• GIVEN ENTRIES
****
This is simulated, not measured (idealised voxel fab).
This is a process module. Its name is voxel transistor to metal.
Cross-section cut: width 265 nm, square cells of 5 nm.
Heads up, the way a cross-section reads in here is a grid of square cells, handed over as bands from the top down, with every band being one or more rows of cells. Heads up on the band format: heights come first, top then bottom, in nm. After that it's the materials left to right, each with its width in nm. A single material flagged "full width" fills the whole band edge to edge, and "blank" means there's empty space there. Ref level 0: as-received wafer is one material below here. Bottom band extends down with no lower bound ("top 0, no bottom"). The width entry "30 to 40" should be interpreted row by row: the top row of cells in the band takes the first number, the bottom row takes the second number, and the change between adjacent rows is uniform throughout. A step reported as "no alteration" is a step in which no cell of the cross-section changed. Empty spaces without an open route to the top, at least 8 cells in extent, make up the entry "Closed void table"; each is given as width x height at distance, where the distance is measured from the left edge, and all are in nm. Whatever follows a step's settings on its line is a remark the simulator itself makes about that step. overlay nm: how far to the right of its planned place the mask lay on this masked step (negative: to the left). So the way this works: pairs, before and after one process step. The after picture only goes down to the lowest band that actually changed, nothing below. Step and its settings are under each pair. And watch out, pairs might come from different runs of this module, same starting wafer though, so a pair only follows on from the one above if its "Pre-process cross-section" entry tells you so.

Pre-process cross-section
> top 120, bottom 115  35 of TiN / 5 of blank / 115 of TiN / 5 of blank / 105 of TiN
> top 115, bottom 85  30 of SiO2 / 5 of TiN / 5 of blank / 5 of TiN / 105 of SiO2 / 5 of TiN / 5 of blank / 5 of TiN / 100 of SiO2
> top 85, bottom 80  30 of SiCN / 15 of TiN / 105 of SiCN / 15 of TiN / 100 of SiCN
****

• REQUIRED ACTION
Exactly as they appear, retype the lines from the start of the records through the line containing "Cross-section cut: width".

• YOUR RESPONSE
This is simulated, not measured (idealised voxel fab).
This is a process module. Its name is voxel transistor to metal.
Cross-section cut: width 265 nm, square cells of 5 nm.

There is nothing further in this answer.